> [PROVIDED DATA]:
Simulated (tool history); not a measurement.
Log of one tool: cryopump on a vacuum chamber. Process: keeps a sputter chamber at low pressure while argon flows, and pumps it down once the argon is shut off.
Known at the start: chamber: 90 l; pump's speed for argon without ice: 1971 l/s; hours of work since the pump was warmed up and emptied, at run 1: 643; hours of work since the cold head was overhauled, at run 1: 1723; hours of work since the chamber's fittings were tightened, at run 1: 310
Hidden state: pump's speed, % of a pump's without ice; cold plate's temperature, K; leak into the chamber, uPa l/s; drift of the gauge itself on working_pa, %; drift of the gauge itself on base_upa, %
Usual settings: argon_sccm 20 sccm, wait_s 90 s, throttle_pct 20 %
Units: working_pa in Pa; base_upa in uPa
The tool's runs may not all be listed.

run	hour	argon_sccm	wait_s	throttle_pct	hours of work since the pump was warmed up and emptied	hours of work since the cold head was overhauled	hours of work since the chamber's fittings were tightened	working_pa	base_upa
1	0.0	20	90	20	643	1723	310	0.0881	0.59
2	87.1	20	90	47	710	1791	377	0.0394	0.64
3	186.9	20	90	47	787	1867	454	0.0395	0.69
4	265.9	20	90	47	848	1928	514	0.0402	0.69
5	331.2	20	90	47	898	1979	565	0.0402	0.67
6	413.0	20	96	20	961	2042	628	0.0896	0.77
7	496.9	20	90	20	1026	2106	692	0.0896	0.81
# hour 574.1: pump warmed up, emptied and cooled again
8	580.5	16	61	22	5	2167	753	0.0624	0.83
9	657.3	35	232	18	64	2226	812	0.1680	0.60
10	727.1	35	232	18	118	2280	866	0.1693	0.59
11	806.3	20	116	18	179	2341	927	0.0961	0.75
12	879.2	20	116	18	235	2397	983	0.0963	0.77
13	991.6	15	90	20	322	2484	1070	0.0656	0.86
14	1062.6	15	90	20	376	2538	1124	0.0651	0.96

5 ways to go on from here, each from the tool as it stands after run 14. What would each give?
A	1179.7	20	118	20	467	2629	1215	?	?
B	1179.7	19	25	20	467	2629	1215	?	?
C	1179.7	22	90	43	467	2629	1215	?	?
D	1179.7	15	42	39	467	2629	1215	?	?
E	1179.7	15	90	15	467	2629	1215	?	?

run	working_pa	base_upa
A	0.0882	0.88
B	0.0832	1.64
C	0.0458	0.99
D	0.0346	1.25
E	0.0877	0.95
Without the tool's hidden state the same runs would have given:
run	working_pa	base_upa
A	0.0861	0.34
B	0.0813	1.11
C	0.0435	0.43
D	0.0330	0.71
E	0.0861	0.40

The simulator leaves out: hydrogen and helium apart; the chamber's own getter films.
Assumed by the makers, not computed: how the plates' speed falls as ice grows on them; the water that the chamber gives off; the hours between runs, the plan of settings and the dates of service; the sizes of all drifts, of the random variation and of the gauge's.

> [ACTION ITEM]: The line containing "Known at the" marks the end: copy exactly every line from the top of the data above down to it, that line included.

> [WRITTEN REPLY]:
Simulated (tool history); not a measurement.
Log of one tool: cryopump on a vacuum chamber. Process: keeps a sputter chamber at low pressure while argon flows, and pumps it down once the argon is shut off.
Known at the start: chamber: 90 l; pump's speed for argon without ice: 1971 l/s; hours of work since the pump was warmed up and emptied, at run 1: 643; hours of work since the cold head was overhauled, at run 1: 1723; hours of work since the chamber's fittings were tightened, at run 1: 310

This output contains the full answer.